*REQUIREMENT*.
Using the listing below, retype exactly the lines starting at the one with "In a pile the" and ending at the one with "The one fault: step", and include both.

*DATA TO EXAMINE*.
▼
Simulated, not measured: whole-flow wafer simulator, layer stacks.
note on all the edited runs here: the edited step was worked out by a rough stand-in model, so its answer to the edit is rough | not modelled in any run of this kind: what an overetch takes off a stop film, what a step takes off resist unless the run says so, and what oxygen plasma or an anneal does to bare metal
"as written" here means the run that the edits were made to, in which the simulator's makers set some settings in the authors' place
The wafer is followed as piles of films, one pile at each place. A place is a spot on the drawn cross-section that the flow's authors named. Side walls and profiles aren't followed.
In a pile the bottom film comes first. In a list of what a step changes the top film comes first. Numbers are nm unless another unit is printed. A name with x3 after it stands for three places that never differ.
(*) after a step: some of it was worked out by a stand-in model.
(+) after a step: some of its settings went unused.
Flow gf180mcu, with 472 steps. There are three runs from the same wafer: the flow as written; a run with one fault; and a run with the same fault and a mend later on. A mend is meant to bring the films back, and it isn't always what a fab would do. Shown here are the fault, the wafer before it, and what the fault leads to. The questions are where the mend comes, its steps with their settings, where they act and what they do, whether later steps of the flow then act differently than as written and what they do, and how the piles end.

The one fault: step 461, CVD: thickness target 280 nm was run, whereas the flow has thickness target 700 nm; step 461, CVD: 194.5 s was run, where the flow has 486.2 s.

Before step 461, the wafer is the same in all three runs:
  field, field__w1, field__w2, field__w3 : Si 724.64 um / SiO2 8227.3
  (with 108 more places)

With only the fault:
▲

*TASK SOLUTION*.
In a pile the bottom film comes first. In a list of what a step changes the top film comes first. Numbers are nm unless another unit is printed. A name with x3 after it stands for three places that never differ.
(*) after a step: some of it was worked out by a stand-in model.
(+) after a step: some of its settings went unused.
Flow gf180mcu, with 472 steps. There are three runs from the same wafer: the flow as written; a run with one fault; and a run with the same fault and a mend later on. A mend is meant to bring the films back, and it isn't always what a fab would do. Shown here are the fault, the wafer before it, and what the fault leads to. The questions are where the mend comes, its steps with their settings, where they act and what they do, whether later steps of the flow then act differently than as written and what they do, and how the piles end.

The one fault: step 461, CVD: thickness target 280 nm was run, whereas the flow has thickness target 700 nm; step 461, CVD: 194.5 s was run, where the flow has 486.2 s.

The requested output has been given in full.